Material provided

-=-=-=-=-

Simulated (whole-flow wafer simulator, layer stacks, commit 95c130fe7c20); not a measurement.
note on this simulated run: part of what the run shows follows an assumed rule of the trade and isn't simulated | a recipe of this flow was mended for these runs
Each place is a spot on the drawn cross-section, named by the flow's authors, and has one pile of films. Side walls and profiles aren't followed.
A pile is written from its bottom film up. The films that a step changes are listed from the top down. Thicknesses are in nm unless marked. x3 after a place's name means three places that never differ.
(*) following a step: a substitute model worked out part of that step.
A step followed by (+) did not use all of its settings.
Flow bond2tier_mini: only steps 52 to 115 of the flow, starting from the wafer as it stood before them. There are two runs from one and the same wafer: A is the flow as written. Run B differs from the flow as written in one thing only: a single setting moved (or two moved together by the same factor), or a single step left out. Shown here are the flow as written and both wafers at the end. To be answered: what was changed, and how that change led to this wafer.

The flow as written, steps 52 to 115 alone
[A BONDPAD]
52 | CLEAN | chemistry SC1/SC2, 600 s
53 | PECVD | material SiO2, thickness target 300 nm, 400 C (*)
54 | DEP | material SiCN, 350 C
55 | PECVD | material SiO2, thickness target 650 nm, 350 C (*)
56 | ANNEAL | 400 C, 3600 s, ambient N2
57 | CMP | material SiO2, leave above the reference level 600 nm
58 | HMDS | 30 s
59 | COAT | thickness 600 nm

-=-=-=-=-

Work task
Repeat every line of the material exactly as given.

Task answer
Simulated (whole-flow wafer simulator, layer stacks, commit 95c130fe7c20); not a measurement.
note on this simulated run: part of what the run shows follows an assumed rule of the trade and isn't simulated | a recipe of this flow was mended for these runs
Each place is a spot on the drawn cross-section, named by the flow's authors, and has one pile of films. Side walls and profiles aren't followed.
A pile is written from its bottom film up. The films that a step changes are listed from the top down. Thicknesses are in nm unless marked. x3 after a place's name means three places that never differ.
(*) following a step: a substitute model worked out part of that step.
A step followed by (+) did not use all of its settings.
Flow bond2tier_mini: only steps 52 to 115 of the flow, starting from the wafer as it stood before them. There are two runs from one and the same wafer: A is the flow as written. Run B differs from the flow as written in one thing only: a single setting moved (or two moved together by the same factor), or a single step left out. Shown here are the flow as written and both wafers at the end. To be answered: what was changed, and how that change led to this wafer.

The flow as written, steps 52 to 115 alone
[A BONDPAD]
52 | CLEAN | chemistry SC1/SC2, 600 s
53 | PECVD | material SiO2, thickness target 300 nm, 400 C (*)
54 | DEP | material SiCN, 350 C
55 | PECVD | material SiO2, thickness target 650 nm, 350 C (*)
56 | ANNEAL | 400 C, 3600 s, ambient N2
57 | CMP | material SiO2, leave above the reference level 600 nm
58 | HMDS | 30 s
59 | COAT | thickness 600 nm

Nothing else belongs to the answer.